* **Records shown**:
--

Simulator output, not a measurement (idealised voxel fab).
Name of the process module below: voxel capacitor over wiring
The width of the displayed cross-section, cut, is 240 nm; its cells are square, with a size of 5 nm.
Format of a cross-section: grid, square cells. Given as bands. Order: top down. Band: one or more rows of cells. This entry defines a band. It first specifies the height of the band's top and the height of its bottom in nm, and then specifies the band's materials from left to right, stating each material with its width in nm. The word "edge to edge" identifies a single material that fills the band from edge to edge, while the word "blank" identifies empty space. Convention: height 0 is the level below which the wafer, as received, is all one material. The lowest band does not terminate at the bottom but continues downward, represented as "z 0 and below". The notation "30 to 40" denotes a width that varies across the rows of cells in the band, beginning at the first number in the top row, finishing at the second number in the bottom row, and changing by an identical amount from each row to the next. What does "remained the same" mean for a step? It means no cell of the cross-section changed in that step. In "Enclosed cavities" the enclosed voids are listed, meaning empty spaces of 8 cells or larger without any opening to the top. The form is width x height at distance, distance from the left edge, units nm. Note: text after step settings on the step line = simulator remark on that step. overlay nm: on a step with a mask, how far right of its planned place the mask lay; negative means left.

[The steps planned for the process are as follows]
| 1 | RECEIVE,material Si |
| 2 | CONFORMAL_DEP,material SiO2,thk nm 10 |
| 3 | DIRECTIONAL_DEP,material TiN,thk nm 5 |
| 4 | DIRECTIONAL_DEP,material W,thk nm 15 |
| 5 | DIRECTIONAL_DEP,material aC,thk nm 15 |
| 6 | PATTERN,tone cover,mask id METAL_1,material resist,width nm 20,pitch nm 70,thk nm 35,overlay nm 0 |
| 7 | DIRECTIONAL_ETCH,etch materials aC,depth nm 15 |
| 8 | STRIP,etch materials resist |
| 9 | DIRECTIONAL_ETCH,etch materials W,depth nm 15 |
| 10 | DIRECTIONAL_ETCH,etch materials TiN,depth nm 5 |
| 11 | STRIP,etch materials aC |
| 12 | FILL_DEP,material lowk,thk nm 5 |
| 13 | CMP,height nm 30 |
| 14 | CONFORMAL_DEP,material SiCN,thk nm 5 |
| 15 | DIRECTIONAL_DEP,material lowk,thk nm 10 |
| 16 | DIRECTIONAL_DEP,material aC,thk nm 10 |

--

* **Assignment**:
Copy back the listing above exactly, but only from the line with "CMP,height nm 30 |" through the line with "lowk,thk nm 10 |", both ends included.

* **Solution**:
| 13 | CMP,height nm 30 |
| 14 | CONFORMAL_DEP,material SiCN,thk nm 5 |
| 15 | DIRECTIONAL_DEP,material lowk,thk nm 10 |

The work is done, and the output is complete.